Reproduce each line of the listing exactly.

---+---

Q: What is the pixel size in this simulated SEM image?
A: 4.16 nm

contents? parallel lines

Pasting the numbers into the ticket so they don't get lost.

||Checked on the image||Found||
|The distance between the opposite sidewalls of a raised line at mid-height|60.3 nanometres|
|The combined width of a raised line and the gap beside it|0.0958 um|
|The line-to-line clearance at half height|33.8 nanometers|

---+---

**Response box:**
Q: What is the pixel size in this simulated SEM image?
A: 4.16 nm

contents? parallel lines

Pasting the numbers into the ticket so they don't get lost.

||Checked on the image||Found||
|The distance between the opposite sidewalls of a raised line at mid-height|60.3 nanometres|
|The combined width of a raised line and the gap beside it|0.0958 um|
|The line-to-line clearance at half height|33.8 nanometers|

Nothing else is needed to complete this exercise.